» **WORK ORDER**
An exact transcription of the lines below, from the first through the one containing "R2: chips rejected", is the only output wanted.

===
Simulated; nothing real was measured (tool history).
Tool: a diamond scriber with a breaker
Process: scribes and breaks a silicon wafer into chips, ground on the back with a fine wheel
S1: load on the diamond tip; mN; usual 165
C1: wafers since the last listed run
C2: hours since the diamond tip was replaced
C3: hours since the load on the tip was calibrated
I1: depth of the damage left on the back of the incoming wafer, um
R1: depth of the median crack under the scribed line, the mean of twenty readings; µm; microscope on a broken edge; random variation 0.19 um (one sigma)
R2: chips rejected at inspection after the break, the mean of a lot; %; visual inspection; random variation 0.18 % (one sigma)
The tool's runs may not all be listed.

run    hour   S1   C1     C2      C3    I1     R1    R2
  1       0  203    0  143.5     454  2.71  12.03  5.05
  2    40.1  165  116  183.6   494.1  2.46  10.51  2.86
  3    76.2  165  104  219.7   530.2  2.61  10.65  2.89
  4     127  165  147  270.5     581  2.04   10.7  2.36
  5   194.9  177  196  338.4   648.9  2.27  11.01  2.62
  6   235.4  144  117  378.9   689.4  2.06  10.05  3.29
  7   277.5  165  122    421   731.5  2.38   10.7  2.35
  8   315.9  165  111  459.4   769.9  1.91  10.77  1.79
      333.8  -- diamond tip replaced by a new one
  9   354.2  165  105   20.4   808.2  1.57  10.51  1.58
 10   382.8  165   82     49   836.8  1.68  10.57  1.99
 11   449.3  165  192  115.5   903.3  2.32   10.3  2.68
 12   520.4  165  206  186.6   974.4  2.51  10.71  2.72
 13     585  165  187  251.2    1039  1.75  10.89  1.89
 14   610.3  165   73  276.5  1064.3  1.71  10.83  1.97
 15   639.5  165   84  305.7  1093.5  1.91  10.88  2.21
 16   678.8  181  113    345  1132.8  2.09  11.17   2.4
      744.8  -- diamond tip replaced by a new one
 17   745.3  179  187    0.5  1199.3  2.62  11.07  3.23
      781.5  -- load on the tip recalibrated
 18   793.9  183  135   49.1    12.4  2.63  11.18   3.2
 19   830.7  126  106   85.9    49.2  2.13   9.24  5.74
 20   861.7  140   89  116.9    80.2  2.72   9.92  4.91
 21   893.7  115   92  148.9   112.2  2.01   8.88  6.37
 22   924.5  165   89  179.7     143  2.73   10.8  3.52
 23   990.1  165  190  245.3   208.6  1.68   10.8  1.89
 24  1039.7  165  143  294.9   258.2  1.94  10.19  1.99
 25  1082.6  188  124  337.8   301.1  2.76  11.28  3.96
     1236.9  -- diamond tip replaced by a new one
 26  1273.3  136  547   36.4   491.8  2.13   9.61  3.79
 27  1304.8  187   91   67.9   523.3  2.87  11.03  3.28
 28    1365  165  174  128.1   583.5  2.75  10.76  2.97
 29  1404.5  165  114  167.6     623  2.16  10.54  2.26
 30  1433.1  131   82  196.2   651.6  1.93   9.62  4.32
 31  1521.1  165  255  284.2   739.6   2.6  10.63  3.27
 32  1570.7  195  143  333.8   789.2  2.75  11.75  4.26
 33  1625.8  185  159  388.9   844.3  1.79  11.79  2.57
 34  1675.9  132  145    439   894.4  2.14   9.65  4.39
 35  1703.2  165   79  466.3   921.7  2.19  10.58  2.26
===

» **RESPONSE AREA**
Simulated; nothing real was measured (tool history).
Tool: a diamond scriber with a breaker
Process: scribes and breaks a silicon wafer into chips, ground on the back with a fine wheel
S1: load on the diamond tip; mN; usual 165
C1: wafers since the last listed run
C2: hours since the diamond tip was replaced
C3: hours since the load on the tip was calibrated
I1: depth of the damage left on the back of the incoming wafer, um
R1: depth of the median crack under the scribed line, the mean of twenty readings; µm; microscope on a broken edge; random variation 0.19 um (one sigma)
R2: chips rejected at inspection after the break, the mean of a lot; %; visual inspection; random variation 0.18 % (one sigma)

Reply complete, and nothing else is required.